_Requirement_
Where the listing below reaches the line containing "The tool may", start writing out lines exactly, and stop once the line containing "Run 1, hour" has been written.

━━━━━━━━━━━━━━━━
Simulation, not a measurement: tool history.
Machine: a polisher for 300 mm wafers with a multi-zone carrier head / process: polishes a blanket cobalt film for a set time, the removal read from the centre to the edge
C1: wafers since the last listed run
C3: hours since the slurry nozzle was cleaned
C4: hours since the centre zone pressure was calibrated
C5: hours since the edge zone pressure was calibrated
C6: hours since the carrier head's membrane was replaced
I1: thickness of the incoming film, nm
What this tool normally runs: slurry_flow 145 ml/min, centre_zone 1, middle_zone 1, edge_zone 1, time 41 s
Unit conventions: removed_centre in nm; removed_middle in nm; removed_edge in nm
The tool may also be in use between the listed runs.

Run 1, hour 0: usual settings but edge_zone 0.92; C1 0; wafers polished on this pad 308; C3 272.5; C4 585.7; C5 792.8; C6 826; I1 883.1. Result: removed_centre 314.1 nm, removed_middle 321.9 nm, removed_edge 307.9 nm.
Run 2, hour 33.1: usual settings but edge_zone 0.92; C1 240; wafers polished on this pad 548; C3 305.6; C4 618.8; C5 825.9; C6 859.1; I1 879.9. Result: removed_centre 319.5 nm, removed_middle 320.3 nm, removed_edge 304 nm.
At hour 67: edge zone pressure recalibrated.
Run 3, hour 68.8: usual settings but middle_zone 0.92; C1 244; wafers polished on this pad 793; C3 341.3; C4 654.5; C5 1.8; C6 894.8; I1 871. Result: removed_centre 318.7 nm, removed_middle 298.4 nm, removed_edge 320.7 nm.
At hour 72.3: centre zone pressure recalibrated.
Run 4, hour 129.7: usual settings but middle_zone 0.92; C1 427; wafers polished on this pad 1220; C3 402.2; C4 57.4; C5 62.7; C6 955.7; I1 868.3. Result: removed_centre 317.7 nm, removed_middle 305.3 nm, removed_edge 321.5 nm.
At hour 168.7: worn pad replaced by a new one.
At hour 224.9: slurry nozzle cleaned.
━━━━━━━━━━━━━━━━

_Reply_
The tool may also be in use between the listed runs.

Run 1, hour 0: usual settings but edge_zone 0.92; C1 0; wafers polished on this pad 308; C3 272.5; C4 585.7; C5 792.8; C6 826; I1 883.1. Result: removed_centre 314.1 nm, removed_middle 321.9 nm, removed_edge 307.9 nm.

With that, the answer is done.